- _BRIEF_
Below are some entries. Repeat exactly the lines from the one with "6 op CONFORMAL_DEP | material SiN | thk nm 5" through the one with "overlay nm -10", and only those.

- _LISTED RECORDS_
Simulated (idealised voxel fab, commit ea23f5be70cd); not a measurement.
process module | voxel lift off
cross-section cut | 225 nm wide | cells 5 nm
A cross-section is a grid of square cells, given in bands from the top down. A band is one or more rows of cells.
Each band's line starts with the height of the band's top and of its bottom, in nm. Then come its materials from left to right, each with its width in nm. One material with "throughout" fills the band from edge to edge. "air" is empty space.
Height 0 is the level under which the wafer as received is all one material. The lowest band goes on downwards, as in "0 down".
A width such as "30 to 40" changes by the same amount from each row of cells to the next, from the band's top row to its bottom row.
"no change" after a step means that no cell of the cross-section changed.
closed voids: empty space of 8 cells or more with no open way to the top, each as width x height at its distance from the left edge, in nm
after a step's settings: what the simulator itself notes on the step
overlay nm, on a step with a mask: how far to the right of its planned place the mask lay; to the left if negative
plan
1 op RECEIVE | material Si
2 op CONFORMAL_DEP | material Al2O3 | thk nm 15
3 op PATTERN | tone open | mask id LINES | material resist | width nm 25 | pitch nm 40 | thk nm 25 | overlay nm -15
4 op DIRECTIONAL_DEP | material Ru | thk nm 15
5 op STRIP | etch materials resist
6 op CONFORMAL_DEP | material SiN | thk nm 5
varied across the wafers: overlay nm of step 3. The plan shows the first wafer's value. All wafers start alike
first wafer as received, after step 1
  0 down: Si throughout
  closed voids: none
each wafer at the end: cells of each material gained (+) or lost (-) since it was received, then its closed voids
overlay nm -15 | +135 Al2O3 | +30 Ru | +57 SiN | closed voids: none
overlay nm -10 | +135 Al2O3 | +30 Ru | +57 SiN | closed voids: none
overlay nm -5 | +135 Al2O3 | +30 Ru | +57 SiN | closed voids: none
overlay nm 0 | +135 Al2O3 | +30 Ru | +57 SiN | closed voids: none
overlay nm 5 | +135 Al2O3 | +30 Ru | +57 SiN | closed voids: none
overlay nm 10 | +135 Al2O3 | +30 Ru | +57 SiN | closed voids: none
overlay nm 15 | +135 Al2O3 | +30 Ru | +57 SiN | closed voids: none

- _WRITTEN REPLY_
6 op CONFORMAL_DEP | material SiN | thk nm 5
varied across the wafers: overlay nm of step 3. The plan shows the first wafer's value. All wafers start alike
first wafer as received, after step 1
  0 down: Si throughout
  closed voids: none
each wafer at the end: cells of each material gained (+) or lost (-) since it was received, then its closed voids
overlay nm -15 | +135 Al2O3 | +30 Ru | +57 SiN | closed voids: none
overlay nm -10 | +135 Al2O3 | +30 Ru | +57 SiN | closed voids: none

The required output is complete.